Work request. Your answer should be the lines from the start of the records through the line with "lots untouched by", copied word for word.

═══ Source data ═══

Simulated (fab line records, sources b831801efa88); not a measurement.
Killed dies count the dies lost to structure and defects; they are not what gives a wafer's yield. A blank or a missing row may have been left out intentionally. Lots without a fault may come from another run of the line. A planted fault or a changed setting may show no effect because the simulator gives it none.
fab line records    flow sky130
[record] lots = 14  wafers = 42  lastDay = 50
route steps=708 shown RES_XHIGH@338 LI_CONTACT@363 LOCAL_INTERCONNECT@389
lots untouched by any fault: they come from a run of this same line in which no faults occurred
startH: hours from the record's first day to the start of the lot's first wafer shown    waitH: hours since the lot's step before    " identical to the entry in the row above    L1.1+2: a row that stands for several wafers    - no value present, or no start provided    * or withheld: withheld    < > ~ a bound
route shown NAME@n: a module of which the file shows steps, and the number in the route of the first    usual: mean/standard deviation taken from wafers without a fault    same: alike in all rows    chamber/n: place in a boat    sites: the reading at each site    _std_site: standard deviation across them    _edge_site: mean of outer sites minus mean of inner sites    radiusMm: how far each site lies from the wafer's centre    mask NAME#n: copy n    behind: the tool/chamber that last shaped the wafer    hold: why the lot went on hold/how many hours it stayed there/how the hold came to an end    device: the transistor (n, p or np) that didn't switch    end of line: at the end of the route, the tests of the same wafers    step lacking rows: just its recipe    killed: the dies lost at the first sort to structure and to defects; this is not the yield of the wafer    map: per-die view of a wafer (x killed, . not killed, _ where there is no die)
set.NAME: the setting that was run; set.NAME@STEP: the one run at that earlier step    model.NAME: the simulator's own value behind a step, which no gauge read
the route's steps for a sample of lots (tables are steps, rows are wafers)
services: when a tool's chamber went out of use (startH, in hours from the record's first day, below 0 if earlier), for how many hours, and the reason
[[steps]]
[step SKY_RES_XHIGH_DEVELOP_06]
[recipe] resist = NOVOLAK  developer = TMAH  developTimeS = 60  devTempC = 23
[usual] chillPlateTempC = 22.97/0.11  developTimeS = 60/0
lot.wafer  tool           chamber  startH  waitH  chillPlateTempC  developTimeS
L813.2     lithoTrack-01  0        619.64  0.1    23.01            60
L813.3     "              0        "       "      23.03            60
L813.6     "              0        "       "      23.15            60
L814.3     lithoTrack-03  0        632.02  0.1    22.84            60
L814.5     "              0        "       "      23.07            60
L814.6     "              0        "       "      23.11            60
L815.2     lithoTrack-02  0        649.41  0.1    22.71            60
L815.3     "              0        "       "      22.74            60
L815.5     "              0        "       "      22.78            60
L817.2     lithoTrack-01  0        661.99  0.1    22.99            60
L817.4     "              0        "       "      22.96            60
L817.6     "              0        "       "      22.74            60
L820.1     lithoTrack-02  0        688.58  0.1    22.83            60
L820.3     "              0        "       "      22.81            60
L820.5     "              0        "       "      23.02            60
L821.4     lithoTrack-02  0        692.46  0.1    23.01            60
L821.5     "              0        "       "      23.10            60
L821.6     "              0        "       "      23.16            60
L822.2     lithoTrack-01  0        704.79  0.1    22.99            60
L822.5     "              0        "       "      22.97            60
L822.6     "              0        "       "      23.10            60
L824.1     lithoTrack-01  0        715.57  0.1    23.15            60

═══

Exercise answer.
Simulated (fab line records, sources b831801efa88); not a measurement.
Killed dies count the dies lost to structure and defects; they are not what gives a wafer's yield. A blank or a missing row may have been left out intentionally. Lots without a fault may come from another run of the line. A planted fault or a changed setting may show no effect because the simulator gives it none.
fab line records    flow sky130
[record] lots = 14  wafers = 42  lastDay = 50
route steps=708 shown RES_XHIGH@338 LI_CONTACT@363 LOCAL_INTERCONNECT@389
lots untouched by any fault: they come from a run of this same line in which no faults occurred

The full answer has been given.